* **TASK ITEM**: Whether an entry is long or short, retype it exactly.

* **DATA FOR ANALYSIS**:
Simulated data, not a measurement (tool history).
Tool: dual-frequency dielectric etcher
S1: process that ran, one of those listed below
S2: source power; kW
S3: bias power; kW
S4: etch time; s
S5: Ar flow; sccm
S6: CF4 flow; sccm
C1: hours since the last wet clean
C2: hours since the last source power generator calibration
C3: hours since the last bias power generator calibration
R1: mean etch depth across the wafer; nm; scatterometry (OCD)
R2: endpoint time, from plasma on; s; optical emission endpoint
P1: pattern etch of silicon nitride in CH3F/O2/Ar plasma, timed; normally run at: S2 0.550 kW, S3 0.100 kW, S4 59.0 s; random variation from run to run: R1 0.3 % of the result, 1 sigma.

* **WRITTEN RESPONSE**:
Simulated data, not a measurement (tool history).
Tool: dual-frequency dielectric etcher
S1: process that ran, one of those listed below
S2: source power; kW
S3: bias power; kW
S4: etch time; s
S5: Ar flow; sccm
S6: CF4 flow; sccm
C1: hours since the last wet clean
C2: hours since the last source power generator calibration
C3: hours since the last bias power generator calibration
R1: mean etch depth across the wafer; nm; scatterometry (OCD)
R2: endpoint time, from plasma on; s; optical emission endpoint
P1: pattern etch of silicon nitride in CH3F/O2/Ar plasma, timed; normally run at: S2 0.550 kW, S3 0.100 kW, S4 59.0 s; random variation from run to run: R1 0.3 % of the result, 1 sigma.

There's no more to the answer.